ENTRIES SHOWN -
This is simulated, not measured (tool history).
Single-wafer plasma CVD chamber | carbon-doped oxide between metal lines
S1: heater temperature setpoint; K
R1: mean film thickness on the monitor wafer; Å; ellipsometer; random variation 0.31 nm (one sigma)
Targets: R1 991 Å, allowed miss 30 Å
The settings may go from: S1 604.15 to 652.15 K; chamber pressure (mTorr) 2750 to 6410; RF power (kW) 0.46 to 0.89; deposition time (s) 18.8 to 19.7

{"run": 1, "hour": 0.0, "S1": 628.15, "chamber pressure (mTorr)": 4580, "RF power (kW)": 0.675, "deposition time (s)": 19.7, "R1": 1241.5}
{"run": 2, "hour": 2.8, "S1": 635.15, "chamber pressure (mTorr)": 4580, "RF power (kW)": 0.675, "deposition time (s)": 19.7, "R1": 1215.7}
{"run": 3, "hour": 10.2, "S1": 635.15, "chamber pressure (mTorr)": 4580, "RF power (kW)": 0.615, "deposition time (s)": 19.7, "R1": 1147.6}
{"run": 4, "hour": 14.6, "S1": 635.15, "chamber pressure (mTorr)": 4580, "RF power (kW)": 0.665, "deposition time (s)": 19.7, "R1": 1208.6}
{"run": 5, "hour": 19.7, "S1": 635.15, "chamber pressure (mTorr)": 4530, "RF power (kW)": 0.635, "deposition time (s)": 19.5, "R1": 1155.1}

BRIEF - Repeat, exactly and only, the lines from the beginning of the material through the line that contains "S1: heater temperature setpoint; K".

ANSWER BOX -
This is simulated, not measured (tool history).
Single-wafer plasma CVD chamber | carbon-doped oxide between metal lines
S1: heater temperature setpoint; K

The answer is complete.